◆ ACTION ITEM: Repeat the stretch of entries below from the line with "Ar_flow_sccm: Ar flow; sccm; usual 91" through the line with "Each chamber has". Include both ends and add nothing.

══════
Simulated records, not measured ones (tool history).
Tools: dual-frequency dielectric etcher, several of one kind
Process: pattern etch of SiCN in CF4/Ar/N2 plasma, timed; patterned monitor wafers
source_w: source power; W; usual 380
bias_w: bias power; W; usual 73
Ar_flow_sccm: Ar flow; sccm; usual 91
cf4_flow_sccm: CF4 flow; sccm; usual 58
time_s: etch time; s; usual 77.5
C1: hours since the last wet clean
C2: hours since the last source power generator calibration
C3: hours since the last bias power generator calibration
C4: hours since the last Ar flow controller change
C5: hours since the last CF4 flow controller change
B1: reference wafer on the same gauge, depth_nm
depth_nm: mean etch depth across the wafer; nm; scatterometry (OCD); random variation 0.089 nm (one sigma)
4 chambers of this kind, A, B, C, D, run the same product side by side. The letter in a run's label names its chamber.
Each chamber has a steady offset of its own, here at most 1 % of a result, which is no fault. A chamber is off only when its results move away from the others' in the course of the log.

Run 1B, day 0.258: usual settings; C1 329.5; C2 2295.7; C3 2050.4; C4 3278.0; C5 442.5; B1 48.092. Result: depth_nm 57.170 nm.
══════

◆ RESPONSE:
Ar_flow_sccm: Ar flow; sccm; usual 91
cf4_flow_sccm: CF4 flow; sccm; usual 58
time_s: etch time; s; usual 77.5
C1: hours since the last wet clean
C2: hours since the last source power generator calibration
C3: hours since the last bias power generator calibration
C4: hours since the last Ar flow controller change
C5: hours since the last CF4 flow controller change
B1: reference wafer on the same gauge, depth_nm
depth_nm: mean etch depth across the wafer; nm; scatterometry (OCD); random variation 0.089 nm (one sigma)
4 chambers of this kind, A, B, C, D, run the same product side by side. The letter in a run's label names its chamber.
Each chamber has a steady offset of its own, here at most 1 % of a result, which is no fault. A chamber is off only when its results move away from the others' in the course of the log.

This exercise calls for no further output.